**Assigned task:** All of the entries below are to be repeated word for word.

**Available data:**
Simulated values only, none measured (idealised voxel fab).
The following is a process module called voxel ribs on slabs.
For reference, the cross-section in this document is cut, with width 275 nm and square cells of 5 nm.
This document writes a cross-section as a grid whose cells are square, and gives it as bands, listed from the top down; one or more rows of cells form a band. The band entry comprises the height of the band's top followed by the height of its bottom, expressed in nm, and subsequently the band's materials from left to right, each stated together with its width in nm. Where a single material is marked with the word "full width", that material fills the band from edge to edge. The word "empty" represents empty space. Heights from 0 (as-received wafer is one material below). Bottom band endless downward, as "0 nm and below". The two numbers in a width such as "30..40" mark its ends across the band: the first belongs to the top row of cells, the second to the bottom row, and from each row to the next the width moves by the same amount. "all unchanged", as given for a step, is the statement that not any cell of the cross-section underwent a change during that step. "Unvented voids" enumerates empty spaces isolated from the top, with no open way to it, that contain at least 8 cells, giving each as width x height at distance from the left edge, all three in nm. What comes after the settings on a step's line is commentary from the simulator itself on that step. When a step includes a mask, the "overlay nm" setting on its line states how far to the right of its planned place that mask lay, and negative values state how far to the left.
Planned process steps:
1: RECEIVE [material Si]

**Reply:**
Simulated values only, none measured (idealised voxel fab).
The following is a process module called voxel ribs on slabs.
For reference, the cross-section in this document is cut, with width 275 nm and square cells of 5 nm.
This document writes a cross-section as a grid whose cells are square, and gives it as bands, listed from the top down; one or more rows of cells form a band. The band entry comprises the height of the band's top followed by the height of its bottom, expressed in nm, and subsequently the band's materials from left to right, each stated together with its width in nm. Where a single material is marked with the word "full width", that material fills the band from edge to edge. The word "empty" represents empty space. Heights from 0 (as-received wafer is one material below). Bottom band endless downward, as "0 nm and below". The two numbers in a width such as "30..40" mark its ends across the band: the first belongs to the top row of cells, the second to the bottom row, and from each row to the next the width moves by the same amount. "all unchanged", as given for a step, is the statement that not any cell of the cross-section underwent a change during that step. "Unvented voids" enumerates empty spaces isolated from the top, with no open way to it, that contain at least 8 cells, giving each as width x height at distance from the left edge, all three in nm. What comes after the settings on a step's line is commentary from the simulator itself on that step. When a step includes a mask, the "overlay nm" setting on its line states how far to the right of its planned place that mask lay, and negative values state how far to the left.
Planned process steps:
1: RECEIVE [material Si]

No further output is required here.